INFORMATION SUPPLIED -
- Opening Delimiter -

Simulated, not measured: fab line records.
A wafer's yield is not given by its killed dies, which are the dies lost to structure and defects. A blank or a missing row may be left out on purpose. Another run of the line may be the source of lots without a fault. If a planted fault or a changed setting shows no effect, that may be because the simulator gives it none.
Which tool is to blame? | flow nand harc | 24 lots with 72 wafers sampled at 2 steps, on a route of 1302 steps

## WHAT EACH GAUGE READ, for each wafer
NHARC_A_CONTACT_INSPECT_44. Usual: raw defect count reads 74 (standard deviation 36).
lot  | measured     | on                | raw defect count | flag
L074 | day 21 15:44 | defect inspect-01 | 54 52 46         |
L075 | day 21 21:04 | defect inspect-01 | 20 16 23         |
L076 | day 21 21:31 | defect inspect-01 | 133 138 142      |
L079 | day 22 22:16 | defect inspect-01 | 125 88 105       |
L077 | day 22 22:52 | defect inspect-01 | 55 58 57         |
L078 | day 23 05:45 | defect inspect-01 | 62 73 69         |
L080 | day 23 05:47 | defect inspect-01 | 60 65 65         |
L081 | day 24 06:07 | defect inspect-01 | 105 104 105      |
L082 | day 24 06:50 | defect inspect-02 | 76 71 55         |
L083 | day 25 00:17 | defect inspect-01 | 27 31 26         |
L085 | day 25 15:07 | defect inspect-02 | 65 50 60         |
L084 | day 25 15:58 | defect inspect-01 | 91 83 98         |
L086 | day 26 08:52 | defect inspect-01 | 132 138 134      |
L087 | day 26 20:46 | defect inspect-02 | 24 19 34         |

- Closing Delimiter -

WORK ORDER - The line with "L074 | day 21" is the last to include; transcribe exactly every line from the top of the material above down to it.

PROBLEM SOLUTION -
Simulated, not measured: fab line records.
A wafer's yield is not given by its killed dies, which are the dies lost to structure and defects. A blank or a missing row may be left out on purpose. Another run of the line may be the source of lots without a fault. If a planted fault or a changed setting shows no effect, that may be because the simulator gives it none.
Which tool is to blame? | flow nand harc | 24 lots with 72 wafers sampled at 2 steps, on a route of 1302 steps

## WHAT EACH GAUGE READ, for each wafer
NHARC_A_CONTACT_INSPECT_44. Usual: raw defect count reads 74 (standard deviation 36).
lot  | measured     | on                | raw defect count | flag
L074 | day 21 15:44 | defect inspect-01 | 54 52 46         |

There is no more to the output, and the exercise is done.